----------

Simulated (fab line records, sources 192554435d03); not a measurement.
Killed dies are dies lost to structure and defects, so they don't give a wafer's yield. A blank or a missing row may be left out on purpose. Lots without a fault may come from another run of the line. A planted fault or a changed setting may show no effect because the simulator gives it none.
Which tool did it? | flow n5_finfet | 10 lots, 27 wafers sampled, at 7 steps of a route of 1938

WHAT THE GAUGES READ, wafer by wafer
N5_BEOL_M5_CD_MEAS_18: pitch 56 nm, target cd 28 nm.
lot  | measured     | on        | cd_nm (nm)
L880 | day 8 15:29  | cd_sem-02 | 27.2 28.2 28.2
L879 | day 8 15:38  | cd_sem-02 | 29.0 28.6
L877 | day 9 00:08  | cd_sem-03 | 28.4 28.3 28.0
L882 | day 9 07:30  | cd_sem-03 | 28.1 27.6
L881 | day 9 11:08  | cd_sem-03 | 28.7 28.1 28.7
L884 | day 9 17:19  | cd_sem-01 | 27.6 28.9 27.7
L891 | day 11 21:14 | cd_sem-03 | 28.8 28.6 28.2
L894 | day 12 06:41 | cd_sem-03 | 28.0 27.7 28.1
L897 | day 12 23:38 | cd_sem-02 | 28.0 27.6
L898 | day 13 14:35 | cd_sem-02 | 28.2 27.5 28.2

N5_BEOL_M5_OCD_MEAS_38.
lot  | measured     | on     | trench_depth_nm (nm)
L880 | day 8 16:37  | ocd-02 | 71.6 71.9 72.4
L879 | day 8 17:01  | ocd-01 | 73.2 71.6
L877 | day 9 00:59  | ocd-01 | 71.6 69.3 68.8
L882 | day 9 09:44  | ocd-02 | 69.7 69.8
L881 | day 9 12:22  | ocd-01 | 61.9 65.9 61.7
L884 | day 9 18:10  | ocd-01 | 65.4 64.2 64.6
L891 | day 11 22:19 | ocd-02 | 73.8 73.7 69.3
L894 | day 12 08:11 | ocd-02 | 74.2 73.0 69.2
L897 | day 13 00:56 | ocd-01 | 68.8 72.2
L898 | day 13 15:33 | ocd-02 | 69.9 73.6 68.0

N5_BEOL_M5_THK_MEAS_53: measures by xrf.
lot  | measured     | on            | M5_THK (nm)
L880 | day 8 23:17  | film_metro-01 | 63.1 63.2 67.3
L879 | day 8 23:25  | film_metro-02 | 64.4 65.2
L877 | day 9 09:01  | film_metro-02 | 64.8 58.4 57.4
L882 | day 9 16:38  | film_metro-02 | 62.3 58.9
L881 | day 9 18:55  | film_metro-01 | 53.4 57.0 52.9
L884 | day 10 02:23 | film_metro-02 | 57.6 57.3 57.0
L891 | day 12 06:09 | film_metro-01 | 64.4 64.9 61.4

----------

### WORK ORDER
The lines above starting at the one that contains "L894 | day 12 06:41" and ending at the one that contains "L884 | day 10" must be transcribed exactly, and no other lines may appear.

### EXERCISE ANSWER
L894 | day 12 06:41 | cd_sem-03 | 28.0 27.7 28.1
L897 | day 12 23:38 | cd_sem-02 | 28.0 27.6
L898 | day 13 14:35 | cd_sem-02 | 28.2 27.5 28.2

N5_BEOL_M5_OCD_MEAS_38.
lot  | measured     | on     | trench_depth_nm (nm)
L880 | day 8 16:37  | ocd-02 | 71.6 71.9 72.4
L879 | day 8 17:01  | ocd-01 | 73.2 71.6
L877 | day 9 00:59  | ocd-01 | 71.6 69.3 68.8
L882 | day 9 09:44  | ocd-02 | 69.7 69.8
L881 | day 9 12:22  | ocd-01 | 61.9 65.9 61.7
L884 | day 9 18:10  | ocd-01 | 65.4 64.2 64.6
L891 | day 11 22:19 | ocd-02 | 73.8 73.7 69.3
L894 | day 12 08:11 | ocd-02 | 74.2 73.0 69.2
L897 | day 13 00:56 | ocd-01 | 68.8 72.2
L898 | day 13 15:33 | ocd-02 | 69.9 73.6 68.0

N5_BEOL_M5_THK_MEAS_53: measures by xrf.
lot  | measured     | on            | M5_THK (nm)
L880 | day 8 23:17  | film_metro-01 | 63.1 63.2 67.3
L879 | day 8 23:25  | film_metro-02 | 64.4 65.2
L877 | day 9 09:01  | film_metro-02 | 64.8 58.4 57.4
L882 | day 9 16:38  | film_metro-02 | 62.3 58.9
L881 | day 9 18:55  | film_metro-01 | 53.4 57.0 52.9
L884 | day 10 02:23 | film_metro-02 | 57.6 57.3 57.0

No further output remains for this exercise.